_ _ _ _ _

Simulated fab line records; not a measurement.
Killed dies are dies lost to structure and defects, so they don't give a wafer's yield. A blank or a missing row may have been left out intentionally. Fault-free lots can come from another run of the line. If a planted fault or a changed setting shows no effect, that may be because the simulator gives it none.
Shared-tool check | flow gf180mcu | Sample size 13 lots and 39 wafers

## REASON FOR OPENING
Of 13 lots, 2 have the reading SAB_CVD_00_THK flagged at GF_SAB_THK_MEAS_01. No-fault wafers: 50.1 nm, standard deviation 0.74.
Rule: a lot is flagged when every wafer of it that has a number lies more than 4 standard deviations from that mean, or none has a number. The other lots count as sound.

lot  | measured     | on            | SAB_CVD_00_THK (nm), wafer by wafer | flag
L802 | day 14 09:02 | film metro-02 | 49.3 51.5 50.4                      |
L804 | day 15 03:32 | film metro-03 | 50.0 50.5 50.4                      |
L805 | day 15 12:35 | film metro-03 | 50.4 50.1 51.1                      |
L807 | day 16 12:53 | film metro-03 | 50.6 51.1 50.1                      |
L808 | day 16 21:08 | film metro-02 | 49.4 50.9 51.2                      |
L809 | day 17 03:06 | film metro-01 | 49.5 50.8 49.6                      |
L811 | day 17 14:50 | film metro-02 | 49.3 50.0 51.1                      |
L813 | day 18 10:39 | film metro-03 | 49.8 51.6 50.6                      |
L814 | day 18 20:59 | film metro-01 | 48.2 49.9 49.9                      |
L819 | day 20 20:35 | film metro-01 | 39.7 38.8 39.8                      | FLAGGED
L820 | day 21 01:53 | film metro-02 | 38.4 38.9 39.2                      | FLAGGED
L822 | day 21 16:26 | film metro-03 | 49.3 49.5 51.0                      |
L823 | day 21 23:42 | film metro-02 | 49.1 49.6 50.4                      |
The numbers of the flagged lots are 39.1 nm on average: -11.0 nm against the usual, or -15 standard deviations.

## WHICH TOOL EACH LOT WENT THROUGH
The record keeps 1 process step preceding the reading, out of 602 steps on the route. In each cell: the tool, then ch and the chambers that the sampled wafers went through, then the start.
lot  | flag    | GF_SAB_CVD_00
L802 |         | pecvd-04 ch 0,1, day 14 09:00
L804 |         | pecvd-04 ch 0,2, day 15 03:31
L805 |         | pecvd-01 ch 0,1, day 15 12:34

_ _ _ _ _

**Work instruction**
Out of the listing above, reproduce exactly the lines from the one with "## REASON FOR OPENING" up to and including the one with "Rule: a lot".

**Exercise result**
## REASON FOR OPENING
Of 13 lots, 2 have the reading SAB_CVD_00_THK flagged at GF_SAB_THK_MEAS_01. No-fault wafers: 50.1 nm, standard deviation 0.74.
Rule: a lot is flagged when every wafer of it that has a number lies more than 4 standard deviations from that mean, or none has a number. The other lots count as sound.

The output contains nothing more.